★ ★ ★ ★

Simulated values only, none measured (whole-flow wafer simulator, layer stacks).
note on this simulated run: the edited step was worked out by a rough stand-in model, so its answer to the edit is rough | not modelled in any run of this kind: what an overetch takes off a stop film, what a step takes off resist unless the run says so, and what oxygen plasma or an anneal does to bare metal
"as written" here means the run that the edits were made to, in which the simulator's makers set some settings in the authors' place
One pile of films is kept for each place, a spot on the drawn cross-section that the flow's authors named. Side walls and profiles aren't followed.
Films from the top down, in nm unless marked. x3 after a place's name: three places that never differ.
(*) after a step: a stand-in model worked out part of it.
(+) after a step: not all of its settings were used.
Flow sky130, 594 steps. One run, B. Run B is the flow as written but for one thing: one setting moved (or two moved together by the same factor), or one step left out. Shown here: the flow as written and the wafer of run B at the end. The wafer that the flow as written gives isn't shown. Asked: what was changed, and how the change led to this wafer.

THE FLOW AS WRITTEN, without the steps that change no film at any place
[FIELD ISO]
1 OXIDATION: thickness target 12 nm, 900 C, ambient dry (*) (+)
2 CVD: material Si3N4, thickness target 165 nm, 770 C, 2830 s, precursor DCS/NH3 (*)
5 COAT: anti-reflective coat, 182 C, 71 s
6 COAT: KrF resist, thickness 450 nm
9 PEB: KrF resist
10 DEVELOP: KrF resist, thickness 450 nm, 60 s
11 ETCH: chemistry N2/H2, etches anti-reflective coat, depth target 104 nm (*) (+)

★ ★ ★ ★

Brief: Please reply with an exact copy of the lines above, starting at the first and ending at the line that holds "10 DEVELOP: KrF".

Response area:
Simulated values only, none measured (whole-flow wafer simulator, layer stacks).
note on this simulated run: the edited step was worked out by a rough stand-in model, so its answer to the edit is rough | not modelled in any run of this kind: what an overetch takes off a stop film, what a step takes off resist unless the run says so, and what oxygen plasma or an anneal does to bare metal
"as written" here means the run that the edits were made to, in which the simulator's makers set some settings in the authors' place
One pile of films is kept for each place, a spot on the drawn cross-section that the flow's authors named. Side walls and profiles aren't followed.
Films from the top down, in nm unless marked. x3 after a place's name: three places that never differ.
(*) after a step: a stand-in model worked out part of it.
(+) after a step: not all of its settings were used.
Flow sky130, 594 steps. One run, B. Run B is the flow as written but for one thing: one setting moved (or two moved together by the same factor), or one step left out. Shown here: the flow as written and the wafer of run B at the end. The wafer that the flow as written gives isn't shown. Asked: what was changed, and how the change led to this wafer.

THE FLOW AS WRITTEN, without the steps that change no film at any place
[FIELD ISO]
1 OXIDATION: thickness target 12 nm, 900 C, ambient dry (*) (+)
2 CVD: material Si3N4, thickness target 165 nm, 770 C, 2830 s, precursor DCS/NH3 (*)
5 COAT: anti-reflective coat, 182 C, 71 s
6 COAT: KrF resist, thickness 450 nm
9 PEB: KrF resist
10 DEVELOP: KrF resist, thickness 450 nm, 60 s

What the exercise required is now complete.